[[ Recorded information open ]]
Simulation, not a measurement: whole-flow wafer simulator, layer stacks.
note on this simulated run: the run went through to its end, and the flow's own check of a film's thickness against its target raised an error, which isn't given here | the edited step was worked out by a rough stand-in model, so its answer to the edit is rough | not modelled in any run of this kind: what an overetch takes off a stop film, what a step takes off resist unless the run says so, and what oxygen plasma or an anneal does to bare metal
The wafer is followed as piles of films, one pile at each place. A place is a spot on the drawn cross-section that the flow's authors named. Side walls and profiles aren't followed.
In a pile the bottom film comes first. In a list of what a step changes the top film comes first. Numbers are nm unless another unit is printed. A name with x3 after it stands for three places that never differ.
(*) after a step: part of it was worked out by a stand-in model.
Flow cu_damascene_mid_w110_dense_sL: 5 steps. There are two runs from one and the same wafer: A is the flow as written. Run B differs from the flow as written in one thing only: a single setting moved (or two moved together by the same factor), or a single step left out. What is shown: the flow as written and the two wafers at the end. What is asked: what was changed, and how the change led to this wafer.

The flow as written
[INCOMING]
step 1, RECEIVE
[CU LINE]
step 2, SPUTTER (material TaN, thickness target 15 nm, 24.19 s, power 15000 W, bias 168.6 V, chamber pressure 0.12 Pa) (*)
[[ Recorded information closed ]]

• **Work request**
From top to bottom, reproduce the material exactly.

• **Exercise result**
Simulation, not a measurement: whole-flow wafer simulator, layer stacks.
note on this simulated run: the run went through to its end, and the flow's own check of a film's thickness against its target raised an error, which isn't given here | the edited step was worked out by a rough stand-in model, so its answer to the edit is rough | not modelled in any run of this kind: what an overetch takes off a stop film, what a step takes off resist unless the run says so, and what oxygen plasma or an anneal does to bare metal
The wafer is followed as piles of films, one pile at each place. A place is a spot on the drawn cross-section that the flow's authors named. Side walls and profiles aren't followed.
In a pile the bottom film comes first. In a list of what a step changes the top film comes first. Numbers are nm unless another unit is printed. A name with x3 after it stands for three places that never differ.
(*) after a step: part of it was worked out by a stand-in model.
Flow cu_damascene_mid_w110_dense_sL: 5 steps. There are two runs from one and the same wafer: A is the flow as written. Run B differs from the flow as written in one thing only: a single setting moved (or two moved together by the same factor), or a single step left out. What is shown: the flow as written and the two wafers at the end. What is asked: what was changed, and how the change led to this wafer.

The flow as written
[INCOMING]
step 1, RECEIVE
[CU LINE]
step 2, SPUTTER (material TaN, thickness target 15 nm, 24.19 s, power 15000 W, bias 168.6 V, chamber pressure 0.12 Pa) (*)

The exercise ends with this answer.